◆ RECORDS PROVIDED
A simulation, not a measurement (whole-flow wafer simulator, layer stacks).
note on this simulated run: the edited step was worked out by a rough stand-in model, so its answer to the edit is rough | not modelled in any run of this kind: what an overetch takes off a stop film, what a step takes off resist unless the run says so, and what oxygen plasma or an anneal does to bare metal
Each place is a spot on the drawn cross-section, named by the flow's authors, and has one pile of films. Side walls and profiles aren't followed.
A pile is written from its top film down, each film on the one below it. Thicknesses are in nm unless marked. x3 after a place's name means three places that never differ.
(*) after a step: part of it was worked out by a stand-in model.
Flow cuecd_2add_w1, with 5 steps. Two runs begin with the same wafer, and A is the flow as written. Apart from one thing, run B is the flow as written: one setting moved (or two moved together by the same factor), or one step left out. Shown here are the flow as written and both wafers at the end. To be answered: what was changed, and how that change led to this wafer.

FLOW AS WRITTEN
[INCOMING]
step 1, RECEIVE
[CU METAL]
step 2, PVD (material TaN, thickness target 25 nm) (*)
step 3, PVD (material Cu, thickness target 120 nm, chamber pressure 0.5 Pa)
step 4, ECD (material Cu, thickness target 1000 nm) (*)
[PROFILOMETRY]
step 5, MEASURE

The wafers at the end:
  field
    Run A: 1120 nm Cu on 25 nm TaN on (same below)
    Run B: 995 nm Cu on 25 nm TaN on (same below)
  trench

◆ EXERCISE
Each record above is to be reproduced word for word.

◆ EXERCISE RESPONSE
A simulation, not a measurement (whole-flow wafer simulator, layer stacks).
note on this simulated run: the edited step was worked out by a rough stand-in model, so its answer to the edit is rough | not modelled in any run of this kind: what an overetch takes off a stop film, what a step takes off resist unless the run says so, and what oxygen plasma or an anneal does to bare metal
Each place is a spot on the drawn cross-section, named by the flow's authors, and has one pile of films. Side walls and profiles aren't followed.
A pile is written from its top film down, each film on the one below it. Thicknesses are in nm unless marked. x3 after a place's name means three places that never differ.
(*) after a step: part of it was worked out by a stand-in model.
Flow cuecd_2add_w1, with 5 steps. Two runs begin with the same wafer, and A is the flow as written. Apart from one thing, run B is the flow as written: one setting moved (or two moved together by the same factor), or one step left out. Shown here are the flow as written and both wafers at the end. To be answered: what was changed, and how that change led to this wafer.

FLOW AS WRITTEN
[INCOMING]
step 1, RECEIVE
[CU METAL]
step 2, PVD (material TaN, thickness target 25 nm) (*)
step 3, PVD (material Cu, thickness target 120 nm, chamber pressure 0.5 Pa)
step 4, ECD (material Cu, thickness target 1000 nm) (*)
[PROFILOMETRY]
step 5, MEASURE

The wafers at the end:
  field
    Run A: 1120 nm Cu on 25 nm TaN on (same below)
    Run B: 995 nm Cu on 25 nm TaN on (same below)
  trench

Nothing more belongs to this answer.